*** Begin section ***

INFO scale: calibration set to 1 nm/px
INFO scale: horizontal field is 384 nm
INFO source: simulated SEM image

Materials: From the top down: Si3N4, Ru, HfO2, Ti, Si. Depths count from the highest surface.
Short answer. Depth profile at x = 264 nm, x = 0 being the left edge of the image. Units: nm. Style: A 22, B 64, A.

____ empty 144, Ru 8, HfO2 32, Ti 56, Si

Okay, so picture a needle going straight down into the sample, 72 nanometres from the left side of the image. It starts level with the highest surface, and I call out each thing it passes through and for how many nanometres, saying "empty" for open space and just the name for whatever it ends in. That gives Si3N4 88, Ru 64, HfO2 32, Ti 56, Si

*** End section ***

◆ ACTIVITY:
Every line of the listing should be given again exactly.

◆ EXPECTED ANSWER:
INFO scale: calibration set to 1 nm/px
INFO scale: horizontal field is 384 nm
INFO source: simulated SEM image

Materials: From the top down: Si3N4, Ru, HfO2, Ti, Si. Depths count from the highest surface.
Short answer. Depth profile at x = 264 nm, x = 0 being the left edge of the image. Units: nm. Style: A 22, B 64, A.

____ empty 144, Ru 8, HfO2 32, Ti 56, Si

Okay, so picture a needle going straight down into the sample, 72 nanometres from the left side of the image. It starts level with the highest surface, and I call out each thing it passes through and for how many nanometres, saying "empty" for open space and just the name for whatever it ends in. That gives Si3N4 88, Ru 64, HfO2 32, Ti 56, Si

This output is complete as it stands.